(WORK ITEM): Take the data below. Output it exactly from its first line through the line containing "Starting facts: volume: 15".

(DATASET):
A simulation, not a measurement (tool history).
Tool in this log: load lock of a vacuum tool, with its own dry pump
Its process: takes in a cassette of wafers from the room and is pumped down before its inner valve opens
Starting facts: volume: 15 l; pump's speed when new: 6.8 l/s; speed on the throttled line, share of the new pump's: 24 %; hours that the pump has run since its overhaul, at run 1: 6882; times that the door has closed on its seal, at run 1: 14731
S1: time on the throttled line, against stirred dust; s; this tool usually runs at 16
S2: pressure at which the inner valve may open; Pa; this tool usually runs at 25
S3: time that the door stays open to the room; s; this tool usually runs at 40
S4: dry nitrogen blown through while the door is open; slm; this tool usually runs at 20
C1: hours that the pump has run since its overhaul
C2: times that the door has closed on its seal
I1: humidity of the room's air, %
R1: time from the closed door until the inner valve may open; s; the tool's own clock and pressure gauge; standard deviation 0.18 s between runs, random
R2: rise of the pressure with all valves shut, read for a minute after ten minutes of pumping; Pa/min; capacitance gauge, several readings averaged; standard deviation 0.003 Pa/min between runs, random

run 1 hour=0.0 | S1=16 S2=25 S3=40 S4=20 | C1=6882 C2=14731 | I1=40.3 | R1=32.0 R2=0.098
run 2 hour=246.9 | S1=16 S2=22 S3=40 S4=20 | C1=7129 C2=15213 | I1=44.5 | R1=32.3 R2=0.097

(RESULT):
A simulation, not a measurement (tool history).
Tool in this log: load lock of a vacuum tool, with its own dry pump
Its process: takes in a cassette of wafers from the room and is pumped down before its inner valve opens
Starting facts: volume: 15 l; pump's speed when new: 6.8 l/s; speed on the throttled line, share of the new pump's: 24 %; hours that the pump has run since its overhaul, at run 1: 6882; times that the door has closed on its seal, at run 1: 14731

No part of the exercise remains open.